» ASSIGNMENT
After finding the line with "Heights first: top, then" in the entries below, retype exactly each line from there through the line with "The two numbers", including that final line.

» ENTRIES PROVIDED
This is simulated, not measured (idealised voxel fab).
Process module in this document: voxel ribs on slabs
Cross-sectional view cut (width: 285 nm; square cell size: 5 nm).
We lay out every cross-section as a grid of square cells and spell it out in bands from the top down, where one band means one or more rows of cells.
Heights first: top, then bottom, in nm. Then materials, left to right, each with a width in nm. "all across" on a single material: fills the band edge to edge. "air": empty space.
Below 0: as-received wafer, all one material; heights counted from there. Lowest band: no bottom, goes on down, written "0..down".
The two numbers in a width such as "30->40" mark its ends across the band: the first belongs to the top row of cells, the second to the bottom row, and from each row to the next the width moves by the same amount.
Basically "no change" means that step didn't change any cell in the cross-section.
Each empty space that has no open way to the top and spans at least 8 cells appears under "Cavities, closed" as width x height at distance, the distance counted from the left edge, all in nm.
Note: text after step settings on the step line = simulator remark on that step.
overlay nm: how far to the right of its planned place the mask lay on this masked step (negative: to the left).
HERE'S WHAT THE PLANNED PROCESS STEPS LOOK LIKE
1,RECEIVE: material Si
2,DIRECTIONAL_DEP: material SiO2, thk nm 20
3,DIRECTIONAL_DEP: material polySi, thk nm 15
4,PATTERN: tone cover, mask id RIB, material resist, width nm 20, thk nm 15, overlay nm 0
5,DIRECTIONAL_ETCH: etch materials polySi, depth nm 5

» SOLUTION
Heights first: top, then bottom, in nm. Then materials, left to right, each with a width in nm. "all across" on a single material: fills the band edge to edge. "air": empty space.
Below 0: as-received wafer, all one material; heights counted from there. Lowest band: no bottom, goes on down, written "0..down".
The two numbers in a width such as "30->40" mark its ends across the band: the first belongs to the top row of cells, the second to the bottom row, and from each row to the next the width moves by the same amount.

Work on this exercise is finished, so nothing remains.